*Data supplied*.
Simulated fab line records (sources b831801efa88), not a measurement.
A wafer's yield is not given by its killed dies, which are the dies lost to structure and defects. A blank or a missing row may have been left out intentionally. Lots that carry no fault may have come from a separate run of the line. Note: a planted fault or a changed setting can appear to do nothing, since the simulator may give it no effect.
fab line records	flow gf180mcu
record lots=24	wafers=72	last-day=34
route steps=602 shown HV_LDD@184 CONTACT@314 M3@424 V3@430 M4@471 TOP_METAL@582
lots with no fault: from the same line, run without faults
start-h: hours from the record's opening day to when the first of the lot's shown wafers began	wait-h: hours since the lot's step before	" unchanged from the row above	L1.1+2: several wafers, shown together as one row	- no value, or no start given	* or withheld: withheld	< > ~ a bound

*Work item*. Copy out the records once more. Match them exactly.

*Exercise solution*.
Simulated fab line records (sources b831801efa88), not a measurement.
A wafer's yield is not given by its killed dies, which are the dies lost to structure and defects. A blank or a missing row may have been left out intentionally. Lots that carry no fault may have come from a separate run of the line. Note: a planted fault or a changed setting can appear to do nothing, since the simulator may give it no effect.
fab line records	flow gf180mcu
record lots=24	wafers=72	last-day=34
route steps=602 shown HV_LDD@184 CONTACT@314 M3@424 V3@430 M4@471 TOP_METAL@582
lots with no fault: from the same line, run without faults
start-h: hours from the record's opening day to when the first of the lot's shown wafers began	wait-h: hours since the lot's step before	" unchanged from the row above	L1.1+2: several wafers, shown together as one row	- no value, or no start given	* or withheld: withheld	< > ~ a bound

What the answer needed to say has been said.